> **Extracted entries**
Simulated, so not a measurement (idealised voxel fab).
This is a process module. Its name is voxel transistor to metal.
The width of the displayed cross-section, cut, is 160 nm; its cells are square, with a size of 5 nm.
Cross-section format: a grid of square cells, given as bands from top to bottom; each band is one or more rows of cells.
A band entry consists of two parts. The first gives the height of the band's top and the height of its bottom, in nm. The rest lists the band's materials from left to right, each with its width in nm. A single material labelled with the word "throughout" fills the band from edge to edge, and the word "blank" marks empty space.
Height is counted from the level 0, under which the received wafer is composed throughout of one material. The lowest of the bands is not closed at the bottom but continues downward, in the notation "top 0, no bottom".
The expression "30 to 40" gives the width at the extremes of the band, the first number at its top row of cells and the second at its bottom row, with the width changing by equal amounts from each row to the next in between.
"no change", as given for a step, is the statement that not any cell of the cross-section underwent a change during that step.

> **Required action**
Starting with the first line of the entries, transcribe every line up to and including the one with "next in between.".

> **Task result**
Simulated, so not a measurement (idealised voxel fab).
This is a process module. Its name is voxel transistor to metal.
The width of the displayed cross-section, cut, is 160 nm; its cells are square, with a size of 5 nm.
Cross-section format: a grid of square cells, given as bands from top to bottom; each band is one or more rows of cells.
A band entry consists of two parts. The first gives the height of the band's top and the height of its bottom, in nm. The rest lists the band's materials from left to right, each with its width in nm. A single material labelled with the word "throughout" fills the band from edge to edge, and the word "blank" marks empty space.
Height is counted from the level 0, under which the received wafer is composed throughout of one material. The lowest of the bands is not closed at the bottom but continues downward, in the notation "top 0, no bottom".
The expression "30 to 40" gives the width at the extremes of the band, the first number at its top row of cells and the second at its bottom row, with the width changing by equal amounts from each row to the next in between.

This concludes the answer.